INPUT DATA:
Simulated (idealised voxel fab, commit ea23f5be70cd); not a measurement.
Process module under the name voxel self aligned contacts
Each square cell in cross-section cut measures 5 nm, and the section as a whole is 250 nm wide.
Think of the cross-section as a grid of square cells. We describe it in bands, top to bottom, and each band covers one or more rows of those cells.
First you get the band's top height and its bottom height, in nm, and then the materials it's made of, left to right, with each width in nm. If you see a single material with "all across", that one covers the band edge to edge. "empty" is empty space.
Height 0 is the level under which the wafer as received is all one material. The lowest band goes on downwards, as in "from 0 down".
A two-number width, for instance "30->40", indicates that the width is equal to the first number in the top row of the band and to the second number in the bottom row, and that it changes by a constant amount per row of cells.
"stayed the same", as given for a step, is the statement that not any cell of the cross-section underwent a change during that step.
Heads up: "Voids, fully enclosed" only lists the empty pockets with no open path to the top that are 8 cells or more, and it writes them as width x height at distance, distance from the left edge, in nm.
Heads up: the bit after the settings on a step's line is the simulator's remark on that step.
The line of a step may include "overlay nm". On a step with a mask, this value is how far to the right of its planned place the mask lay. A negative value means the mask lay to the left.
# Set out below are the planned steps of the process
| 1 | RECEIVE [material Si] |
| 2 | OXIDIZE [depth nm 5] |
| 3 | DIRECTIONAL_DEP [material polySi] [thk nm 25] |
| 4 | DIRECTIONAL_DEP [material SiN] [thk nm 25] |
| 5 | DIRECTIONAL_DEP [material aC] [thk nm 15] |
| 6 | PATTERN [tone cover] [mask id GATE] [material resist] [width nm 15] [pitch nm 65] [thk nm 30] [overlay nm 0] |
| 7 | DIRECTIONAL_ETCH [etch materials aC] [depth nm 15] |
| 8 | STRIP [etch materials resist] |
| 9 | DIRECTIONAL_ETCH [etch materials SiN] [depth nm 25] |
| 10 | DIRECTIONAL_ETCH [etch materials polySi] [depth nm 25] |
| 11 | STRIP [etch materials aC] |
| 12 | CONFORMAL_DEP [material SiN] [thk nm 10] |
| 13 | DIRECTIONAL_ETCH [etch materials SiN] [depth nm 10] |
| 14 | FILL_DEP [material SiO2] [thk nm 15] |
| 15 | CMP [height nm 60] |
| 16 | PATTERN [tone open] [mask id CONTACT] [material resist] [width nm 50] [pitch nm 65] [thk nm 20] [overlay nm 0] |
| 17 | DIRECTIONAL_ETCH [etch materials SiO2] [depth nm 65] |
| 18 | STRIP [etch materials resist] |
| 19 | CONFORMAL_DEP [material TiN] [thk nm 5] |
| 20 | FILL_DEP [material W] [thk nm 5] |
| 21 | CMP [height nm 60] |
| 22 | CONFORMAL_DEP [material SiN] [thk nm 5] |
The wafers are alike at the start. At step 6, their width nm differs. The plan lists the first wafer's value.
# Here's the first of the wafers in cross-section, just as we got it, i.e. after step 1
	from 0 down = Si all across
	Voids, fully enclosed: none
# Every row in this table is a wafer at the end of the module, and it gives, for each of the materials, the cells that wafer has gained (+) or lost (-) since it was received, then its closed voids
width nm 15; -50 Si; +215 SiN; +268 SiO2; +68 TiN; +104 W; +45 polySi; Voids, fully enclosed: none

REQUIREMENT:
Return exactly what appears above, from the first line of the entries to the line with "A two-number width, for", inclusive.

WORKED SOLUTION:
Simulated (idealised voxel fab, commit ea23f5be70cd); not a measurement.
Process module under the name voxel self aligned contacts
Each square cell in cross-section cut measures 5 nm, and the section as a whole is 250 nm wide.
Think of the cross-section as a grid of square cells. We describe it in bands, top to bottom, and each band covers one or more rows of those cells.
First you get the band's top height and its bottom height, in nm, and then the materials it's made of, left to right, with each width in nm. If you see a single material with "all across", that one covers the band edge to edge. "empty" is empty space.
Height 0 is the level under which the wafer as received is all one material. The lowest band goes on downwards, as in "from 0 down".
A two-number width, for instance "30->40", indicates that the width is equal to the first number in the top row of the band and to the second number in the bottom row, and that it changes by a constant amount per row of cells.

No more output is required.